- REQUIREMENT -
Copy the listing below line for line, from its opening line to the one with "A wafer's yield", both included; stop there.

....................

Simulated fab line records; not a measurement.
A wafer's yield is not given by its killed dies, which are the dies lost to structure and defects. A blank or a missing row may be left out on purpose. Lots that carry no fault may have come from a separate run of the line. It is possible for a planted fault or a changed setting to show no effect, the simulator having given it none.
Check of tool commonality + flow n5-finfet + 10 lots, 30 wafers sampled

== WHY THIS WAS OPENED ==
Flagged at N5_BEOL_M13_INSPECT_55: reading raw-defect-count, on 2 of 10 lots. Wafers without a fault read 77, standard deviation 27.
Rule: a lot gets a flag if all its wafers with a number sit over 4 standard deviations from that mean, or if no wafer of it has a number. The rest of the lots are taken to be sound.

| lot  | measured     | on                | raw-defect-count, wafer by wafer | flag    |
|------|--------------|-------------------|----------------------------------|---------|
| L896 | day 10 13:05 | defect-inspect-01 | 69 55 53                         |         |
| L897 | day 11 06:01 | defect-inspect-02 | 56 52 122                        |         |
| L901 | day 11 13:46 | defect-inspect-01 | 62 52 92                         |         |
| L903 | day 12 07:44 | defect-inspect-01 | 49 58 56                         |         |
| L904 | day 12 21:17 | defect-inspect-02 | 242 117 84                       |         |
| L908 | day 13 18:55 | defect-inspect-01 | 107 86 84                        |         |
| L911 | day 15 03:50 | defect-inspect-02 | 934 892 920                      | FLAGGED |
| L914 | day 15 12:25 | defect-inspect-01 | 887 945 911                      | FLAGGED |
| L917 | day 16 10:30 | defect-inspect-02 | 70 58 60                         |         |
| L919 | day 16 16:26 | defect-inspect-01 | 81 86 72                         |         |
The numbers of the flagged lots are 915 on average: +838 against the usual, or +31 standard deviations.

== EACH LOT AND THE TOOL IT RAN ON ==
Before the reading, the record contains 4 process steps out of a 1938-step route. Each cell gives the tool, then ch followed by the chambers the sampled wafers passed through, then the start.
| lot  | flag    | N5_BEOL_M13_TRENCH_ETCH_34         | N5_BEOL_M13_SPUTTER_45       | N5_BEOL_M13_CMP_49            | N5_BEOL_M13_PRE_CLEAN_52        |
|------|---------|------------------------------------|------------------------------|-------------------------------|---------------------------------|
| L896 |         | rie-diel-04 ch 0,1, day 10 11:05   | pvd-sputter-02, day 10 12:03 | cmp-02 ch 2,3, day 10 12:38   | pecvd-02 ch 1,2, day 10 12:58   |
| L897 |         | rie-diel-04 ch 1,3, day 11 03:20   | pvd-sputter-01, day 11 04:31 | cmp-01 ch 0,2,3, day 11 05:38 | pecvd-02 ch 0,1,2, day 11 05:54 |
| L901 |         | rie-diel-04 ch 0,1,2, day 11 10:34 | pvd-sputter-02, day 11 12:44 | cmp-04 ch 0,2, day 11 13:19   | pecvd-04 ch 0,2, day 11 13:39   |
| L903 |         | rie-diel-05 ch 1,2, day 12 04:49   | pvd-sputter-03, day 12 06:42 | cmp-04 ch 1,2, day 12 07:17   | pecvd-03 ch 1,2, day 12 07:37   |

....................

- EXERCISE SOLUTION -
Simulated fab line records; not a measurement.
A wafer's yield is not given by its killed dies, which are the dies lost to structure and defects. A blank or a missing row may be left out on purpose. Lots that carry no fault may have come from a separate run of the line. It is possible for a planted fault or a changed setting to show no effect, the simulator having given it none.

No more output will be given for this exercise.